Take the records below and print them verbatim up to and including the line that carries "(plus 102 further places)".

── Dataset

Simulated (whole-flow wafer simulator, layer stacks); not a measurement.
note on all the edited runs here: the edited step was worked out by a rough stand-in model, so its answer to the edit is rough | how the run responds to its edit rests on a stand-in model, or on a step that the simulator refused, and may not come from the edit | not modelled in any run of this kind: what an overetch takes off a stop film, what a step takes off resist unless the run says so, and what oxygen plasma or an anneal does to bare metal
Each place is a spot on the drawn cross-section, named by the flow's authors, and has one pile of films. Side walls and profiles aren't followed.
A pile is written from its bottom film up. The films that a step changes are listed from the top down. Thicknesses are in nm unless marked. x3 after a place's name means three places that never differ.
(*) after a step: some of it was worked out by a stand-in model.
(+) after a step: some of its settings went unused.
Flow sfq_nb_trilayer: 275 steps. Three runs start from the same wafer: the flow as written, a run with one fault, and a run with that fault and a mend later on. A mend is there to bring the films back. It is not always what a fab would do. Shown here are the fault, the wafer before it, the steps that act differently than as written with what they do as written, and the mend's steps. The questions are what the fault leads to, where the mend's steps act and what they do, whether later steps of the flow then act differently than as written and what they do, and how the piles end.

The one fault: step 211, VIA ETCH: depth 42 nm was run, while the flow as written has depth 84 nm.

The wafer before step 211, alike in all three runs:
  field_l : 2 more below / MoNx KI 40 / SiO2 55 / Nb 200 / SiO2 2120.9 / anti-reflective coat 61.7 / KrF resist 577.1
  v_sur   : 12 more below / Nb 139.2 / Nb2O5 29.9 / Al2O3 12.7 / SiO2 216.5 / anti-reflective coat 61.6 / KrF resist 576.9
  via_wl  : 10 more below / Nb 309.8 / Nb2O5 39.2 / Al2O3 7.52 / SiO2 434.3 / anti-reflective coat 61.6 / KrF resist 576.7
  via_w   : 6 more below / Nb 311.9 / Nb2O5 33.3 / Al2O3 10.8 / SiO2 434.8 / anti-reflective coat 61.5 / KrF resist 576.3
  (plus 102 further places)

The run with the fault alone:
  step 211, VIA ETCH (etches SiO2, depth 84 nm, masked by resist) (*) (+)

────

◆ **Task output**
Simulated (whole-flow wafer simulator, layer stacks); not a measurement.
note on all the edited runs here: the edited step was worked out by a rough stand-in model, so its answer to the edit is rough | how the run responds to its edit rests on a stand-in model, or on a step that the simulator refused, and may not come from the edit | not modelled in any run of this kind: what an overetch takes off a stop film, what a step takes off resist unless the run says so, and what oxygen plasma or an anneal does to bare metal
Each place is a spot on the drawn cross-section, named by the flow's authors, and has one pile of films. Side walls and profiles aren't followed.
A pile is written from its bottom film up. The films that a step changes are listed from the top down. Thicknesses are in nm unless marked. x3 after a place's name means three places that never differ.
(*) after a step: some of it was worked out by a stand-in model.
(+) after a step: some of its settings went unused.
Flow sfq_nb_trilayer: 275 steps. Three runs start from the same wafer: the flow as written, a run with one fault, and a run with that fault and a mend later on. A mend is there to bring the films back. It is not always what a fab would do. Shown here are the fault, the wafer before it, the steps that act differently than as written with what they do as written, and the mend's steps. The questions are what the fault leads to, where the mend's steps act and what they do, whether later steps of the flow then act differently than as written and what they do, and how the piles end.

The one fault: step 211, VIA ETCH: depth 42 nm was run, while the flow as written has depth 84 nm.

The wafer before step 211, alike in all three runs:
  field_l : 2 more below / MoNx KI 40 / SiO2 55 / Nb 200 / SiO2 2120.9 / anti-reflective coat 61.7 / KrF resist 577.1
  v_sur   : 12 more below / Nb 139.2 / Nb2O5 29.9 / Al2O3 12.7 / SiO2 216.5 / anti-reflective coat 61.6 / KrF resist 576.9
  via_wl  : 10 more below / Nb 309.8 / Nb2O5 39.2 / Al2O3 7.52 / SiO2 434.3 / anti-reflective coat 61.6 / KrF resist 576.7
  via_w   : 6 more below / Nb 311.9 / Nb2O5 33.3 / Al2O3 10.8 / SiO2 434.8 / anti-reflective coat 61.5 / KrF resist 576.3
  (plus 102 further places)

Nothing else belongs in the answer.